- [Excerpted records]:
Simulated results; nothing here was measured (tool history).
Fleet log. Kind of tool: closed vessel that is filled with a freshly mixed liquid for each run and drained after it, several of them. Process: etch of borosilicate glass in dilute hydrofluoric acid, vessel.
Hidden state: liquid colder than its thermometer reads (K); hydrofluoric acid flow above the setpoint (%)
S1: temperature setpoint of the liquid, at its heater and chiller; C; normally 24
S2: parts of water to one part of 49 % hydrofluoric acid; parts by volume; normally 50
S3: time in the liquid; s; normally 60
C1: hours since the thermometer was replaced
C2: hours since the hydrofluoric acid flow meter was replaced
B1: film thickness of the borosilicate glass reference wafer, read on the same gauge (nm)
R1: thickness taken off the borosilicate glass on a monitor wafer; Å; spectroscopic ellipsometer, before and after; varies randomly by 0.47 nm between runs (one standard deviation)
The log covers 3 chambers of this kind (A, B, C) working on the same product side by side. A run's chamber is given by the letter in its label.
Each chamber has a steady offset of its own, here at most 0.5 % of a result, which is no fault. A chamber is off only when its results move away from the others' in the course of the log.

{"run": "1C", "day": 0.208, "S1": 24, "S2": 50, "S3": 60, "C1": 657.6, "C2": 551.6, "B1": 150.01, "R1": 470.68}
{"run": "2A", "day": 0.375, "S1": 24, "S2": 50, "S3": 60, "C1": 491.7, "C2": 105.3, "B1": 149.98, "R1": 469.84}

- [Required action]:
Would you output, unchanged, each line from the start of the records to the line that holds "B1: film thickness", both included and nothing else?

- [Response box]:
Simulated results; nothing here was measured (tool history).
Fleet log. Kind of tool: closed vessel that is filled with a freshly mixed liquid for each run and drained after it, several of them. Process: etch of borosilicate glass in dilute hydrofluoric acid, vessel.
Hidden state: liquid colder than its thermometer reads (K); hydrofluoric acid flow above the setpoint (%)
S1: temperature setpoint of the liquid, at its heater and chiller; C; normally 24
S2: parts of water to one part of 49 % hydrofluoric acid; parts by volume; normally 50
S3: time in the liquid; s; normally 60
C1: hours since the thermometer was replaced
C2: hours since the hydrofluoric acid flow meter was replaced
B1: film thickness of the borosilicate glass reference wafer, read on the same gauge (nm)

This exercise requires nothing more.